- [WORK ORDER] The answer must be the full set of records, repeated exactly.

- [PROVIDED DATA]
<<<<

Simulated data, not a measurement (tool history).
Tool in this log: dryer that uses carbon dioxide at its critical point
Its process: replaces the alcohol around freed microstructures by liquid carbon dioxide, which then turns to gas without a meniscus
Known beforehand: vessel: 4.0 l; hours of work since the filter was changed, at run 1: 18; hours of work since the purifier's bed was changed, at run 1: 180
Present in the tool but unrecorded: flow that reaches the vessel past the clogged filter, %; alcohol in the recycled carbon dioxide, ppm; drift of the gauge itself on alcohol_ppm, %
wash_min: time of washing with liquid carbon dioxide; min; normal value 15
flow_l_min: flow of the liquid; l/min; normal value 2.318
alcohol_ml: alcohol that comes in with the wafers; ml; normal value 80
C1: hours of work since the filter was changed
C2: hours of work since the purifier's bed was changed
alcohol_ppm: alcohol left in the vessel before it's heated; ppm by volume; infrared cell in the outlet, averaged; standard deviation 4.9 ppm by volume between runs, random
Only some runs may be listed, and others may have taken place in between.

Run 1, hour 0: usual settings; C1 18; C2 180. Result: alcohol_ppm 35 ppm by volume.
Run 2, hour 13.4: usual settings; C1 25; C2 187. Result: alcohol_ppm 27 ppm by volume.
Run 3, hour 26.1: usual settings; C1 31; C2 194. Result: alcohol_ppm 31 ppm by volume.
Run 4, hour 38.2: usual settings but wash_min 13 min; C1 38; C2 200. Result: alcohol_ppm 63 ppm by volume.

>>>>

- [TASK SOLUTION]
Simulated data, not a measurement (tool history).
Tool in this log: dryer that uses carbon dioxide at its critical point
Its process: replaces the alcohol around freed microstructures by liquid carbon dioxide, which then turns to gas without a meniscus
Known beforehand: vessel: 4.0 l; hours of work since the filter was changed, at run 1: 18; hours of work since the purifier's bed was changed, at run 1: 180
Present in the tool but unrecorded: flow that reaches the vessel past the clogged filter, %; alcohol in the recycled carbon dioxide, ppm; drift of the gauge itself on alcohol_ppm, %
wash_min: time of washing with liquid carbon dioxide; min; normal value 15
flow_l_min: flow of the liquid; l/min; normal value 2.318
alcohol_ml: alcohol that comes in with the wafers; ml; normal value 80
C1: hours of work since the filter was changed
C2: hours of work since the purifier's bed was changed
alcohol_ppm: alcohol left in the vessel before it's heated; ppm by volume; infrared cell in the outlet, averaged; standard deviation 4.9 ppm by volume between runs, random
Only some runs may be listed, and others may have taken place in between.

Run 1, hour 0: usual settings; C1 18; C2 180. Result: alcohol_ppm 35 ppm by volume.
Run 2, hour 13.4: usual settings; C1 25; C2 187. Result: alcohol_ppm 27 ppm by volume.
Run 3, hour 26.1: usual settings; C1 31; C2 194. Result: alcohol_ppm 31 ppm by volume.
Run 4, hour 38.2: usual settings but wash_min 13 min; C1 38; C2 200. Result: alcohol_ppm 63 ppm by volume.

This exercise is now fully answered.